§ **Task item**
Reproduce the entries below exactly, but only from the line containing "B1: reference wafer" to the line containing "run 2 hour=25.6", inclusive.

§ **Extracted records**
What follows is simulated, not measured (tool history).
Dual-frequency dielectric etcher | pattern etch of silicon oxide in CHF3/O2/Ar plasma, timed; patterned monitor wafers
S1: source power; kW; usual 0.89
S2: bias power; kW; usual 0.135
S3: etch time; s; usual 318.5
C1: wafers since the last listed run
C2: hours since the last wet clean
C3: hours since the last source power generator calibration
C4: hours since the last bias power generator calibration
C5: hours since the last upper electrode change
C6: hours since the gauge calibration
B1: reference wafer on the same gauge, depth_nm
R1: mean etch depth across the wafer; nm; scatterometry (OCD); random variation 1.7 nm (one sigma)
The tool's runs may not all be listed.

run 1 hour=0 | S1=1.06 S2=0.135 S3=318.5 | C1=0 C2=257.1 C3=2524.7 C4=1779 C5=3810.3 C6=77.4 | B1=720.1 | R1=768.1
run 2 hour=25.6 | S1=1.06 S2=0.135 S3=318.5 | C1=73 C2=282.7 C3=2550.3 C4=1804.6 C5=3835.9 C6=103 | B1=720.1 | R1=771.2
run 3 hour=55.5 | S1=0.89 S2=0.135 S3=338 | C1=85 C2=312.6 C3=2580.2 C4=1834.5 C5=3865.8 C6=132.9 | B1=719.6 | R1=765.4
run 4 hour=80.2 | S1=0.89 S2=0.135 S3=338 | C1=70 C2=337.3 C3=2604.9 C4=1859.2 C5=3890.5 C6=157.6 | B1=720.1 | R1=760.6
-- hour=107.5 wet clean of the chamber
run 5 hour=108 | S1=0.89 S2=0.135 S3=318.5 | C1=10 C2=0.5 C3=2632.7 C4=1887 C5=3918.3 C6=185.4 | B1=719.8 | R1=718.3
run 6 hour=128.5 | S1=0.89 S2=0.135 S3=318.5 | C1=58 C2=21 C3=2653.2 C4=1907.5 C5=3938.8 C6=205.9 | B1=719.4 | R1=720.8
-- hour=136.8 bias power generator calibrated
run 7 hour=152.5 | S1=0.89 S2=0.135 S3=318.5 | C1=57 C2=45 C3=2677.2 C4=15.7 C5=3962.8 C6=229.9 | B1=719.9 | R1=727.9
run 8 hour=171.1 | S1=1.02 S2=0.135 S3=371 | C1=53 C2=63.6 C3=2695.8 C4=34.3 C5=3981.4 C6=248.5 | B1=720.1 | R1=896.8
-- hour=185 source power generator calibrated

§ **Exercise response**
B1: reference wafer on the same gauge, depth_nm
R1: mean etch depth across the wafer; nm; scatterometry (OCD); random variation 1.7 nm (one sigma)
The tool's runs may not all be listed.

run 1 hour=0 | S1=1.06 S2=0.135 S3=318.5 | C1=0 C2=257.1 C3=2524.7 C4=1779 C5=3810.3 C6=77.4 | B1=720.1 | R1=768.1
run 2 hour=25.6 | S1=1.06 S2=0.135 S3=318.5 | C1=73 C2=282.7 C3=2550.3 C4=1804.6 C5=3835.9 C6=103 | B1=720.1 | R1=771.2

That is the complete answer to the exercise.